[ACTIVITY] In your answer, reproduce exactly the lines from the beginning of the listing below through the one containing "note on this", and only those lines.

[DATA FOR ANALYSIS]
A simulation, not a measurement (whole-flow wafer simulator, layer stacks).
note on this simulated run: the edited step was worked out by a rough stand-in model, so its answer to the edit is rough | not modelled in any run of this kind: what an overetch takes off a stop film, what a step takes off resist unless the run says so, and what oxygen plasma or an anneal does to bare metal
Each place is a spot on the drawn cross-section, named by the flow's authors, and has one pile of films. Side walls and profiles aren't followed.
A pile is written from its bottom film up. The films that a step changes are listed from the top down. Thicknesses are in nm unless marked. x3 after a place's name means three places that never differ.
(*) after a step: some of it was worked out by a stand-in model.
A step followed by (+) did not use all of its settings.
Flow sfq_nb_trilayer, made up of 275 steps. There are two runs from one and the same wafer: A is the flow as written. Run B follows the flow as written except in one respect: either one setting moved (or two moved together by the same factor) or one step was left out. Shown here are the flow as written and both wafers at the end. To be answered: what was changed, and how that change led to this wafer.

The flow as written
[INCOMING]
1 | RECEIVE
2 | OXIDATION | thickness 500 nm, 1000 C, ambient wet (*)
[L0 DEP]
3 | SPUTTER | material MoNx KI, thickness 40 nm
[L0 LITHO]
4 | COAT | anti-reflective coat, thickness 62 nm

[EXERCISE RESPONSE]
A simulation, not a measurement (whole-flow wafer simulator, layer stacks).
note on this simulated run: the edited step was worked out by a rough stand-in model, so its answer to the edit is rough | not modelled in any run of this kind: what an overetch takes off a stop film, what a step takes off resist unless the run says so, and what oxygen plasma or an anneal does to bare metal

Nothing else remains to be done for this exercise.